From the records below, copy out exactly the lines from the one containing "Sound: the wafers" to the one containing "sound on overlay-01, day", both included. Add nothing else.

[Recorded data Boundary: Start]
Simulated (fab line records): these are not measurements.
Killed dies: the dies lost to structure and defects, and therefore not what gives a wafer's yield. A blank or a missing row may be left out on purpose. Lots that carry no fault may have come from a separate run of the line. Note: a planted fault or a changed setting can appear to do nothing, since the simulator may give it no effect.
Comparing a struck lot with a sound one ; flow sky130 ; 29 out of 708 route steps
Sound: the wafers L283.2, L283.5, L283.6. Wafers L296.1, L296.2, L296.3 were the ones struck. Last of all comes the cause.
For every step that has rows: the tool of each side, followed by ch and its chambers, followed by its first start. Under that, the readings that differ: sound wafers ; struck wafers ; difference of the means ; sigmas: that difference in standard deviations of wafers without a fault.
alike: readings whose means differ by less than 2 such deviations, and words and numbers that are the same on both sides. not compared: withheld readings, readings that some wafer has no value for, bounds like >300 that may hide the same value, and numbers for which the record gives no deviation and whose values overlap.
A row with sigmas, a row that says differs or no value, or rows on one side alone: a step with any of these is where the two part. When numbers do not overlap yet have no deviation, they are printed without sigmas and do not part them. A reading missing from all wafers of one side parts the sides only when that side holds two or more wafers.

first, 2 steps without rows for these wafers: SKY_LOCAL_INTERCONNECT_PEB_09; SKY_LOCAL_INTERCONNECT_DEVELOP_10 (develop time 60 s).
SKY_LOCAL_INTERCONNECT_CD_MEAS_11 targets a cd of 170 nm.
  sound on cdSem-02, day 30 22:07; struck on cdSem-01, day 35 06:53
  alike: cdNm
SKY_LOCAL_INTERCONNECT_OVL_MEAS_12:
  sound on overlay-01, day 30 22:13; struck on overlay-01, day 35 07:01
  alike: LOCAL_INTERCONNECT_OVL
[Recorded data Boundary: End]

# Reply
Sound: the wafers L283.2, L283.5, L283.6. Wafers L296.1, L296.2, L296.3 were the ones struck. Last of all comes the cause.
For every step that has rows: the tool of each side, followed by ch and its chambers, followed by its first start. Under that, the readings that differ: sound wafers ; struck wafers ; difference of the means ; sigmas: that difference in standard deviations of wafers without a fault.
alike: readings whose means differ by less than 2 such deviations, and words and numbers that are the same on both sides. not compared: withheld readings, readings that some wafer has no value for, bounds like >300 that may hide the same value, and numbers for which the record gives no deviation and whose values overlap.
A row with sigmas, a row that says differs or no value, or rows on one side alone: a step with any of these is where the two part. When numbers do not overlap yet have no deviation, they are printed without sigmas and do not part them. A reading missing from all wafers of one side parts the sides only when that side holds two or more wafers.

first, 2 steps without rows for these wafers: SKY_LOCAL_INTERCONNECT_PEB_09; SKY_LOCAL_INTERCONNECT_DEVELOP_10 (develop time 60 s).
SKY_LOCAL_INTERCONNECT_CD_MEAS_11 targets a cd of 170 nm.
  sound on cdSem-02, day 30 22:07; struck on cdSem-01, day 35 06:53
  alike: cdNm
SKY_LOCAL_INTERCONNECT_OVL_MEAS_12:
  sound on overlay-01, day 30 22:13; struck on overlay-01, day 35 07:01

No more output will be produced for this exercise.